> [GIVEN DATA]:
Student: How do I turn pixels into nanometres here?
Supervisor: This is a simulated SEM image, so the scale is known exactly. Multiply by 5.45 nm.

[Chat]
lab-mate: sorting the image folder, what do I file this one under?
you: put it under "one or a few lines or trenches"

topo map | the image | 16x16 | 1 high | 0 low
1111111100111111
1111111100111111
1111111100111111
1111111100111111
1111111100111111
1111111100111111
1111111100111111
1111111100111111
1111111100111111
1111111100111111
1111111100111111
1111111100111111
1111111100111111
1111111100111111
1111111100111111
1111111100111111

> [WORK TASK]:
Every one of the entries must be printed exactly.

> [EXERCISE ANSWER]:
Student: How do I turn pixels into nanometres here?
Supervisor: This is a simulated SEM image, so the scale is known exactly. Multiply by 5.45 nm.

[Chat]
lab-mate: sorting the image folder, what do I file this one under?
you: put it under "one or a few lines or trenches"

topo map | the image | 16x16 | 1 high | 0 low
1111111100111111
1111111100111111
1111111100111111
1111111100111111
1111111100111111
1111111100111111
1111111100111111
1111111100111111
1111111100111111
1111111100111111
1111111100111111
1111111100111111
1111111100111111
1111111100111111
1111111100111111
1111111100111111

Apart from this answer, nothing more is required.